▶ **Recorded data**
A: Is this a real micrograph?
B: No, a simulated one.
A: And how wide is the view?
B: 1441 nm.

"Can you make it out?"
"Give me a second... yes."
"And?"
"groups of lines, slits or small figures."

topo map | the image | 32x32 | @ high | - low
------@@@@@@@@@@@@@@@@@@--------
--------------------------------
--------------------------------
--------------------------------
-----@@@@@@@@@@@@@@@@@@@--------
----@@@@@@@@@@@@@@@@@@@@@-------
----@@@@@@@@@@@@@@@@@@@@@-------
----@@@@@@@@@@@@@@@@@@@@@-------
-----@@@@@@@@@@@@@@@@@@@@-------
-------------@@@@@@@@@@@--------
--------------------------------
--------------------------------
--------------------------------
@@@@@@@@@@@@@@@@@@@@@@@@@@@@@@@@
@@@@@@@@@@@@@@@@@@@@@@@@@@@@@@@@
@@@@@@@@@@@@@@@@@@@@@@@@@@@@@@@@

▶ **Work request**
Transcribe the records above exactly, from the opening line down to and including the line with "topo map | the image | 32x32 | @ high | - low".

▶ **Written answer**
A: Is this a real micrograph?
B: No, a simulated one.
A: And how wide is the view?
B: 1441 nm.

"Can you make it out?"
"Give me a second... yes."
"And?"
"groups of lines, slits or small figures."

topo map | the image | 32x32 | @ high | - low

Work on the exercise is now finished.